## Action item
What are the lines of the listing below, word for word, from the first down to the one that contains "The caption should"?

## Data section
----------
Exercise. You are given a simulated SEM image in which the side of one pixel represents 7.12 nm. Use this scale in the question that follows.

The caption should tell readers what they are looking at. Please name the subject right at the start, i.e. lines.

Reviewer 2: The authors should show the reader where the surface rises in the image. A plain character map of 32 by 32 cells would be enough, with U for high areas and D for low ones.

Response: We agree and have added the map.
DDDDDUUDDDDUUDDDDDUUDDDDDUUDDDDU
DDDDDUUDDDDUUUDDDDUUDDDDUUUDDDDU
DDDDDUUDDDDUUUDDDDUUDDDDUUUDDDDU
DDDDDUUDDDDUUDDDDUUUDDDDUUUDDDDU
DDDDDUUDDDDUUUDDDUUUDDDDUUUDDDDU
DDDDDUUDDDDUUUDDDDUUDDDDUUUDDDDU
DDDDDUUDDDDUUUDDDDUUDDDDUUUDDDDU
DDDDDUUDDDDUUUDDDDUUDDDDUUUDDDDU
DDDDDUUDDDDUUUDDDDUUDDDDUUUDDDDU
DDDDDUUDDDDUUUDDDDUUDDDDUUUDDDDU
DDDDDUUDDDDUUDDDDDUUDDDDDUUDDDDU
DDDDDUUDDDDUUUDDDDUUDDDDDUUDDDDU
----------

## Answer space
Exercise. You are given a simulated SEM image in which the side of one pixel represents 7.12 nm. Use this scale in the question that follows.

The caption should tell readers what they are looking at. Please name the subject right at the start, i.e. lines.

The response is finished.